*STUDY MATERIAL*
•••••
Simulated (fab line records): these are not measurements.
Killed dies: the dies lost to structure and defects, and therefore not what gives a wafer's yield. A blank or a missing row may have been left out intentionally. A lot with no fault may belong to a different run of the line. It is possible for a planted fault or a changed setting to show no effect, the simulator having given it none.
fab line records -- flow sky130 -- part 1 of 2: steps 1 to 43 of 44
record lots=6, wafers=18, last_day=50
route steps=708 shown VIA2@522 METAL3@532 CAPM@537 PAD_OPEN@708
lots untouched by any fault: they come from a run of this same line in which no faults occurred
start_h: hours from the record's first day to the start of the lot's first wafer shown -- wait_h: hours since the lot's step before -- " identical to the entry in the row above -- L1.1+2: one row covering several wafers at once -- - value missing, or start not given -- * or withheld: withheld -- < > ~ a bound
•••••

*ACTION ITEM*
Without changing anything, repeat every record above.

*TASK RESPONSE*
Simulated (fab line records): these are not measurements.
Killed dies: the dies lost to structure and defects, and therefore not what gives a wafer's yield. A blank or a missing row may have been left out intentionally. A lot with no fault may belong to a different run of the line. It is possible for a planted fault or a changed setting to show no effect, the simulator having given it none.
fab line records -- flow sky130 -- part 1 of 2: steps 1 to 43 of 44
record lots=6, wafers=18, last_day=50
route steps=708 shown VIA2@522 METAL3@532 CAPM@537 PAD_OPEN@708
lots untouched by any fault: they come from a run of this same line in which no faults occurred
start_h: hours from the record's first day to the start of the lot's first wafer shown -- wait_h: hours since the lot's step before -- " identical to the entry in the row above -- L1.1+2: one row covering several wafers at once -- - value missing, or start not given -- * or withheld: withheld -- < > ~ a bound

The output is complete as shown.